▶ Dataset excerpts:
◇ ◇ ◇ ◇
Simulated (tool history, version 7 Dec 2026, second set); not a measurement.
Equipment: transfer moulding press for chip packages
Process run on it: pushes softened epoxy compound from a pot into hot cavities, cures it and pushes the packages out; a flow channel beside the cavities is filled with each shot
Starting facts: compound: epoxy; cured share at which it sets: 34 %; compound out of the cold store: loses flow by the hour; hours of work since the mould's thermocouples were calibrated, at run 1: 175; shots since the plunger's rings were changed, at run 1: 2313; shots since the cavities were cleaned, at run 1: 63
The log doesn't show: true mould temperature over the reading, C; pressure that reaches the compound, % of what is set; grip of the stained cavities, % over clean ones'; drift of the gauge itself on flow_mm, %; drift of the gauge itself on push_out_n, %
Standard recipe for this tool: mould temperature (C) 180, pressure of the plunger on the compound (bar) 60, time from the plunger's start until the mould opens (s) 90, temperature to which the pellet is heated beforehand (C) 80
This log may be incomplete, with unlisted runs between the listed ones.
◇ ◇ ◇ ◇

Nothing may be left out or altered: reproduce the complete listing.

▶ Your response:
Simulated (tool history, version 7 Dec 2026, second set); not a measurement.
Equipment: transfer moulding press for chip packages
Process run on it: pushes softened epoxy compound from a pot into hot cavities, cures it and pushes the packages out; a flow channel beside the cavities is filled with each shot
Starting facts: compound: epoxy; cured share at which it sets: 34 %; compound out of the cold store: loses flow by the hour; hours of work since the mould's thermocouples were calibrated, at run 1: 175; shots since the plunger's rings were changed, at run 1: 2313; shots since the cavities were cleaned, at run 1: 63
The log doesn't show: true mould temperature over the reading, C; pressure that reaches the compound, % of what is set; grip of the stained cavities, % over clean ones'; drift of the gauge itself on flow_mm, %; drift of the gauge itself on push_out_n, %
Standard recipe for this tool: mould temperature (C) 180, pressure of the plunger on the compound (bar) 60, time from the plunger's start until the mould opens (s) 90, temperature to which the pellet is heated beforehand (C) 80
This log may be incomplete, with unlisted runs between the listed ones.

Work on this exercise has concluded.